**Assigned task:**
Once you have read the listing below, write all of it out again exactly.

== Given records ==

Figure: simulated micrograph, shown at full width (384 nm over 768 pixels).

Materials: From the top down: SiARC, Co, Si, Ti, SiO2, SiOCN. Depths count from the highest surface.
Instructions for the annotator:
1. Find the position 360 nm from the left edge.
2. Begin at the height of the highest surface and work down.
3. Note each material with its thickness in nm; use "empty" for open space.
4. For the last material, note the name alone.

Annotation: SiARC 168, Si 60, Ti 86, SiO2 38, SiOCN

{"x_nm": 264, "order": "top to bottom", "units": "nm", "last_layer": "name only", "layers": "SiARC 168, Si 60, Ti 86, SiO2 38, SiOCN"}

===

**Result:**
Figure: simulated micrograph, shown at full width (384 nm over 768 pixels).

Materials: From the top down: SiARC, Co, Si, Ti, SiO2, SiOCN. Depths count from the highest surface.
Instructions for the annotator:
1. Find the position 360 nm from the left edge.
2. Begin at the height of the highest surface and work down.
3. Note each material with its thickness in nm; use "empty" for open space.
4. For the last material, note the name alone.

Annotation: SiARC 168, Si 60, Ti 86, SiO2 38, SiOCN

{"x_nm": 264, "order": "top to bottom", "units": "nm", "last_layer": "name only", "layers": "SiARC 168, Si 60, Ti 86, SiO2 38, SiOCN"}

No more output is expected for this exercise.